WORK INSTRUCTION: Output the material exactly, keeping every line intact.

EXTRACTED RECORDS:
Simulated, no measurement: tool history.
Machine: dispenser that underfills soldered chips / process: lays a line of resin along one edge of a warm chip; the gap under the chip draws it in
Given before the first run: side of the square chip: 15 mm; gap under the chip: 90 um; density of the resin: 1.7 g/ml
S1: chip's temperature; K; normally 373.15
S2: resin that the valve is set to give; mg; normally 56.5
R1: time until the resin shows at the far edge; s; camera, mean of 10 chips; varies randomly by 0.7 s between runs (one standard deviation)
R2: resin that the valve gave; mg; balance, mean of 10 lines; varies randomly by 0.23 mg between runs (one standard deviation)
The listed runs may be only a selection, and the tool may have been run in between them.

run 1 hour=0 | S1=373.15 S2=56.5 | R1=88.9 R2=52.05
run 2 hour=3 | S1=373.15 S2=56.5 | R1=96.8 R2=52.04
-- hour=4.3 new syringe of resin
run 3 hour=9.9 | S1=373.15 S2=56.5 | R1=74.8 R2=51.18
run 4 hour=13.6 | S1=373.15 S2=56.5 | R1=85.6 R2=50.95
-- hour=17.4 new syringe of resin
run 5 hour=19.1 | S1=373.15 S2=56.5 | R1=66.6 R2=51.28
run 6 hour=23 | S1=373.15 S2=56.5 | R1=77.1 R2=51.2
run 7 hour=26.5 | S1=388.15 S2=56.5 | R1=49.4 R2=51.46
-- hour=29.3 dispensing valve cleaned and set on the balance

TASK OUTPUT:
Simulated, no measurement: tool history.
Machine: dispenser that underfills soldered chips / process: lays a line of resin along one edge of a warm chip; the gap under the chip draws it in
Given before the first run: side of the square chip: 15 mm; gap under the chip: 90 um; density of the resin: 1.7 g/ml
S1: chip's temperature; K; normally 373.15
S2: resin that the valve is set to give; mg; normally 56.5
R1: time until the resin shows at the far edge; s; camera, mean of 10 chips; varies randomly by 0.7 s between runs (one standard deviation)
R2: resin that the valve gave; mg; balance, mean of 10 lines; varies randomly by 0.23 mg between runs (one standard deviation)
The listed runs may be only a selection, and the tool may have been run in between them.

run 1 hour=0 | S1=373.15 S2=56.5 | R1=88.9 R2=52.05
run 2 hour=3 | S1=373.15 S2=56.5 | R1=96.8 R2=52.04
-- hour=4.3 new syringe of resin
run 3 hour=9.9 | S1=373.15 S2=56.5 | R1=74.8 R2=51.18
run 4 hour=13.6 | S1=373.15 S2=56.5 | R1=85.6 R2=50.95
-- hour=17.4 new syringe of resin
run 5 hour=19.1 | S1=373.15 S2=56.5 | R1=66.6 R2=51.28
run 6 hour=23 | S1=373.15 S2=56.5 | R1=77.1 R2=51.2
run 7 hour=26.5 | S1=388.15 S2=56.5 | R1=49.4 R2=51.46
-- hour=29.3 dispensing valve cleaned and set on the balance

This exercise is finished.